## Work instruction
Transcribe each line of the material with no alterations.

══ Records provided

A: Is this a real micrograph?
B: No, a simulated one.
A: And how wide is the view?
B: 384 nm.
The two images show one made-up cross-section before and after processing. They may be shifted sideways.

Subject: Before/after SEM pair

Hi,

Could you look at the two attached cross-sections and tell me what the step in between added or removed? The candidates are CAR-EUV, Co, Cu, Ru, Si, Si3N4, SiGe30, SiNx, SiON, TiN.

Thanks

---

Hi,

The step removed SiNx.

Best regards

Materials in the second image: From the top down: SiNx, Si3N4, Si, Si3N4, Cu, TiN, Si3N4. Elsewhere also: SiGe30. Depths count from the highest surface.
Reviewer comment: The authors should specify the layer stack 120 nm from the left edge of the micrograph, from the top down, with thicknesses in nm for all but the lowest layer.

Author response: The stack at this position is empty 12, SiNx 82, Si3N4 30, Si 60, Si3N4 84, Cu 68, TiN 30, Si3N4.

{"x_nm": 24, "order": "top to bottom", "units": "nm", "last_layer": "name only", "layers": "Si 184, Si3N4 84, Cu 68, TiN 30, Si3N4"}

════

## Reply
A: Is this a real micrograph?
B: No, a simulated one.
A: And how wide is the view?
B: 384 nm.
The two images show one made-up cross-section before and after processing. They may be shifted sideways.

Subject: Before/after SEM pair

Hi,

Could you look at the two attached cross-sections and tell me what the step in between added or removed? The candidates are CAR-EUV, Co, Cu, Ru, Si, Si3N4, SiGe30, SiNx, SiON, TiN.

Thanks

---

Hi,

The step removed SiNx.

Best regards

Materials in the second image: From the top down: SiNx, Si3N4, Si, Si3N4, Cu, TiN, Si3N4. Elsewhere also: SiGe30. Depths count from the highest surface.
Reviewer comment: The authors should specify the layer stack 120 nm from the left edge of the micrograph, from the top down, with thicknesses in nm for all but the lowest layer.

Author response: The stack at this position is empty 12, SiNx 82, Si3N4 30, Si 60, Si3N4 84, Cu 68, TiN 30, Si3N4.

{"x_nm": 24, "order": "top to bottom", "units": "nm", "last_layer": "name only", "layers": "Si 184, Si3N4 84, Cu 68, TiN 30, Si3N4"}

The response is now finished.